EXCERPTED DATA:
++++++++++++++++++++

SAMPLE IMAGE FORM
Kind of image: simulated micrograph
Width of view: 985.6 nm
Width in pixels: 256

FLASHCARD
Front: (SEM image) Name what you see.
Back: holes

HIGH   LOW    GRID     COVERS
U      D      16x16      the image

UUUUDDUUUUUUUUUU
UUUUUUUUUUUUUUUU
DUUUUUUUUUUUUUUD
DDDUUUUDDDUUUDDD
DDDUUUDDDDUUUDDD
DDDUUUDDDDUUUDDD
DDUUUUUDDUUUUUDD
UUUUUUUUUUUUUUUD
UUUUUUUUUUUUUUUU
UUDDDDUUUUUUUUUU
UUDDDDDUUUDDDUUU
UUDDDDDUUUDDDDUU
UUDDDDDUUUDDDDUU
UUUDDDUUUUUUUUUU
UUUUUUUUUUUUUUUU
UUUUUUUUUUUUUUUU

++++++++++++++++++++

EXERCISE:
Set down, from the entries above, exactly the lines from the one with "Width in pixels: 256" up to and including the one with "DDUUUUUDDUUUUUDD", and no other lines.

WORKED SOLUTION:
Width in pixels: 256

FLASHCARD
Front: (SEM image) Name what you see.
Back: holes

HIGH   LOW    GRID     COVERS
U      D      16x16      the image

UUUUDDUUUUUUUUUU
UUUUUUUUUUUUUUUU
DUUUUUUUUUUUUUUD
DDDUUUUDDDUUUDDD
DDDUUUDDDDUUUDDD
DDDUUUDDDDUUUDDD
DDUUUUUDDUUUUUDD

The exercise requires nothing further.